### EXERCISE
Please repeat the lines below, exactly and only, from the one that holds "3 SPUTTER: material" through the one that holds "B: Cu 562.5".

Top of DATASET EXTRACT
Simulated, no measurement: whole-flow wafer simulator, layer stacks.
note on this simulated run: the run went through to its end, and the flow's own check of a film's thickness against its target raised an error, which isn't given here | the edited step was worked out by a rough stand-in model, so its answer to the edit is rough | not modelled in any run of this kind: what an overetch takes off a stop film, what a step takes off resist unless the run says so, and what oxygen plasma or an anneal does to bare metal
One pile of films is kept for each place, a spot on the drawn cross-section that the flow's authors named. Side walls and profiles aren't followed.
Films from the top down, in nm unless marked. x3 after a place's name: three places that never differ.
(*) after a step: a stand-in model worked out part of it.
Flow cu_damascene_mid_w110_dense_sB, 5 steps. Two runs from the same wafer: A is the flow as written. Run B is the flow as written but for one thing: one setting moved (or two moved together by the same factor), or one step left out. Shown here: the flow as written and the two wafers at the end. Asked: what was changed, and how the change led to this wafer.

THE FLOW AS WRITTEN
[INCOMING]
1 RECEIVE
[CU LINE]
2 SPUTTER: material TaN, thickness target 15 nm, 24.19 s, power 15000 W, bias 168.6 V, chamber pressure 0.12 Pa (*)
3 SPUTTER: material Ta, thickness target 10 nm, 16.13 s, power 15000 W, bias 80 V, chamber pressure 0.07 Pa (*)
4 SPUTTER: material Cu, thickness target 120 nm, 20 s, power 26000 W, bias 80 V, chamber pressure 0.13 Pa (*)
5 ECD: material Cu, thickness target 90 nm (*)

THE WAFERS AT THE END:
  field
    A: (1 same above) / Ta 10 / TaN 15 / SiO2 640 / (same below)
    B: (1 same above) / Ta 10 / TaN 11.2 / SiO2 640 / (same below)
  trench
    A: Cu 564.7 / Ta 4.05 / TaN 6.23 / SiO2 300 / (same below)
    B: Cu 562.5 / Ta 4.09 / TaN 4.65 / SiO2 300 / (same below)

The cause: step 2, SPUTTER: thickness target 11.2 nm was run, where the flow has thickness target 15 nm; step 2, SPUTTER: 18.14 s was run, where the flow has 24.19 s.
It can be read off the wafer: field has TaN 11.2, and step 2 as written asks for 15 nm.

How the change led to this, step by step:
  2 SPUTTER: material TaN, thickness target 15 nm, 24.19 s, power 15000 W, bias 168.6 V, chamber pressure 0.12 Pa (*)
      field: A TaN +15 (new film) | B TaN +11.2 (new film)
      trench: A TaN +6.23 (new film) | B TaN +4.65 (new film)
Bottom of DATASET EXTRACT

### TASK SOLUTION
3 SPUTTER: material Ta, thickness target 10 nm, 16.13 s, power 15000 W, bias 80 V, chamber pressure 0.07 Pa (*)
4 SPUTTER: material Cu, thickness target 120 nm, 20 s, power 26000 W, bias 80 V, chamber pressure 0.13 Pa (*)
5 ECD: material Cu, thickness target 90 nm (*)

THE WAFERS AT THE END:
  field
    A: (1 same above) / Ta 10 / TaN 15 / SiO2 640 / (same below)
    B: (1 same above) / Ta 10 / TaN 11.2 / SiO2 640 / (same below)
  trench
    A: Cu 564.7 / Ta 4.05 / TaN 6.23 / SiO2 300 / (same below)
    B: Cu 562.5 / Ta 4.09 / TaN 4.65 / SiO2 300 / (same below)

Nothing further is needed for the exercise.